## [WORK INSTRUCTION]
Retype, word for word, every line from the one holding "Run 10, hour" through the one holding "Run 13, hour" in the entries below, both included, and only those lines.

[Opening MATERIAL SHOWN section]

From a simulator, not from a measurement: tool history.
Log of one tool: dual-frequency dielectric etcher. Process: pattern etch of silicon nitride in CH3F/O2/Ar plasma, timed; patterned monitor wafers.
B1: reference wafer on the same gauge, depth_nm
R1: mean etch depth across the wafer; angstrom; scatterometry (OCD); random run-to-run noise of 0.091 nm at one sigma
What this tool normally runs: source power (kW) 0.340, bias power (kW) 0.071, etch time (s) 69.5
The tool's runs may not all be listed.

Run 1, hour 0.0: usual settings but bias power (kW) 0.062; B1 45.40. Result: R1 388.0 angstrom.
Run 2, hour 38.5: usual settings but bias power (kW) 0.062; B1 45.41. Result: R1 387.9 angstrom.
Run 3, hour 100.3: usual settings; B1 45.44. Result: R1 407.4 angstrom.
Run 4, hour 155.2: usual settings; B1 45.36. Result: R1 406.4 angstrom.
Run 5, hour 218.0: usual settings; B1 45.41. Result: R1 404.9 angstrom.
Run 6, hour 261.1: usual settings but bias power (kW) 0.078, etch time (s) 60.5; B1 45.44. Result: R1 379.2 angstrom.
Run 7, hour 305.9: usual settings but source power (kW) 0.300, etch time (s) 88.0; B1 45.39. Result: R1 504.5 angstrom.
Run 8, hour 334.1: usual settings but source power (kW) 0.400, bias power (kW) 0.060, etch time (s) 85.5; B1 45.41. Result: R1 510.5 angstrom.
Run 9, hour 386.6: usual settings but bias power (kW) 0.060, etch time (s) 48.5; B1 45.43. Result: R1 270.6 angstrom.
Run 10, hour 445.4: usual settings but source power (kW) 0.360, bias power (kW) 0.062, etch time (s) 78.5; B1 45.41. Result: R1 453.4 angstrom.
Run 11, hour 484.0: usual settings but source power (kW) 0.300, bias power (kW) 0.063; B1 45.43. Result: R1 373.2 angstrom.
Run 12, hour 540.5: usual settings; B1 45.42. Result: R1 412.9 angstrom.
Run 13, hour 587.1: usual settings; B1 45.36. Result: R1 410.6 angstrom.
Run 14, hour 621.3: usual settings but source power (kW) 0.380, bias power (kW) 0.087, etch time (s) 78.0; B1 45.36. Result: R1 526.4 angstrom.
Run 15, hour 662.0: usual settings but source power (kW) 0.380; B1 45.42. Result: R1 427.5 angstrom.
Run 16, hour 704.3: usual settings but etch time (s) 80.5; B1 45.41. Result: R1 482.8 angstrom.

[Closing MATERIAL SHOWN section]

## [ANSWER SECTION]
Run 10, hour 445.4: usual settings but source power (kW) 0.360, bias power (kW) 0.062, etch time (s) 78.5; B1 45.41. Result: R1 453.4 angstrom.
Run 11, hour 484.0: usual settings but source power (kW) 0.300, bias power (kW) 0.063; B1 45.43. Result: R1 373.2 angstrom.
Run 12, hour 540.5: usual settings; B1 45.42. Result: R1 412.9 angstrom.
Run 13, hour 587.1: usual settings; B1 45.36. Result: R1 410.6 angstrom.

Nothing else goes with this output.